Among the lines below, take the one holding "11 op FILL_DEP | material Cu | thk nm 5", the one holding "a wafer at the", and all lines between them. Set them down exactly.

↓

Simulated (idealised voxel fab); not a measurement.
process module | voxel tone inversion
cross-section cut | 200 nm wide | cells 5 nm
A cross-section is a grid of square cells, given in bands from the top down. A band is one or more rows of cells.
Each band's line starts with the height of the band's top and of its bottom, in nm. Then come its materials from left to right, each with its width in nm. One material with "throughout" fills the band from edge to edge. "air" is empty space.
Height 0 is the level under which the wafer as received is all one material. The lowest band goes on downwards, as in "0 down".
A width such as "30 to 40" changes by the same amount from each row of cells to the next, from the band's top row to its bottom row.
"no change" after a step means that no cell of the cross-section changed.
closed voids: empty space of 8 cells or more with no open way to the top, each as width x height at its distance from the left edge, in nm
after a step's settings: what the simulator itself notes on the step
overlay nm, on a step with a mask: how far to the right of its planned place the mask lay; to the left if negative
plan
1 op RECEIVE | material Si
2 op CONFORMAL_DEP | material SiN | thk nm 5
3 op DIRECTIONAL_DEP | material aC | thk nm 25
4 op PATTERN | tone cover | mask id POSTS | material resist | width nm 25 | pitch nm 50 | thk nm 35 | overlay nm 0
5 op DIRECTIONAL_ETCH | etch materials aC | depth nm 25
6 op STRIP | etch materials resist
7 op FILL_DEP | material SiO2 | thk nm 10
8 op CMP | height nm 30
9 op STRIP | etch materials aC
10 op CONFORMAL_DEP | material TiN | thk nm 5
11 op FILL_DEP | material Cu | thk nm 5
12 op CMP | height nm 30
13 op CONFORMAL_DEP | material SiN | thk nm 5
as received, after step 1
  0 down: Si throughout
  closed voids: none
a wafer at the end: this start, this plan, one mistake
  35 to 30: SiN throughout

↑

TASK ANSWER
11 op FILL_DEP | material Cu | thk nm 5
12 op CMP | height nm 30
13 op CONFORMAL_DEP | material SiN | thk nm 5
as received, after step 1
  0 down: Si throughout
  closed voids: none
a wafer at the end: this start, this plan, one mistake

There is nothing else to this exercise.